_WORK ORDER_
Please copy, character for character, each line from the beginning of the listing to the line containing "1,0,195,2.9,0.86,18,101.62,590.81", including both.

+ + + + + + +

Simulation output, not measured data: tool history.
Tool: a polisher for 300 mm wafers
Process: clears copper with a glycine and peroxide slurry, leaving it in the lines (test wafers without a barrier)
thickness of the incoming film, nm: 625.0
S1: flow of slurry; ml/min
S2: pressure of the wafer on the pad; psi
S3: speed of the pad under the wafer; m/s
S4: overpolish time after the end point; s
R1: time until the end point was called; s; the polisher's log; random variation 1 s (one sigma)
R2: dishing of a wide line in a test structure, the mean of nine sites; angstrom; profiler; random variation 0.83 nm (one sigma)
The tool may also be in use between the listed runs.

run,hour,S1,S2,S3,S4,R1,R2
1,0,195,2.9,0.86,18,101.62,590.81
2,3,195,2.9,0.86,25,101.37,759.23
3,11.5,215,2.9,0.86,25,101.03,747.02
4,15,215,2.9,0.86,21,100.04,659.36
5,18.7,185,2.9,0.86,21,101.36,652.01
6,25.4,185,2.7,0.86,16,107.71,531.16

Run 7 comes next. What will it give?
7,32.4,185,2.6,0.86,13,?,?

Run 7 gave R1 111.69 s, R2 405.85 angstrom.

+ + + + + + +

_EXERCISE SOLUTION_
Simulation output, not measured data: tool history.
Tool: a polisher for 300 mm wafers
Process: clears copper with a glycine and peroxide slurry, leaving it in the lines (test wafers without a barrier)
thickness of the incoming film, nm: 625.0
S1: flow of slurry; ml/min
S2: pressure of the wafer on the pad; psi
S3: speed of the pad under the wafer; m/s
S4: overpolish time after the end point; s
R1: time until the end point was called; s; the polisher's log; random variation 1 s (one sigma)
R2: dishing of a wide line in a test structure, the mean of nine sites; angstrom; profiler; random variation 0.83 nm (one sigma)
The tool may also be in use between the listed runs.

run,hour,S1,S2,S3,S4,R1,R2
1,0,195,2.9,0.86,18,101.62,590.81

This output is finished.